______

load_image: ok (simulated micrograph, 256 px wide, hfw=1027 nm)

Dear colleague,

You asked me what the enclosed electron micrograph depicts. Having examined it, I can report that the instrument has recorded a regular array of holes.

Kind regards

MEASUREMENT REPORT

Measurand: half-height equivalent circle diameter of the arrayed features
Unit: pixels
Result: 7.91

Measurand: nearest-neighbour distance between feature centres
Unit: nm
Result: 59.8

______

- ACTIVITY:
Would you restate all of the material, word for word?

- YOUR SOLUTION:
load_image: ok (simulated micrograph, 256 px wide, hfw=1027 nm)

Dear colleague,

You asked me what the enclosed electron micrograph depicts. Having examined it, I can report that the instrument has recorded a regular array of holes.

Kind regards

MEASUREMENT REPORT

Measurand: half-height equivalent circle diameter of the arrayed features
Unit: pixels
Result: 7.91

Measurand: nearest-neighbour distance between feature centres
Unit: nm
Result: 59.8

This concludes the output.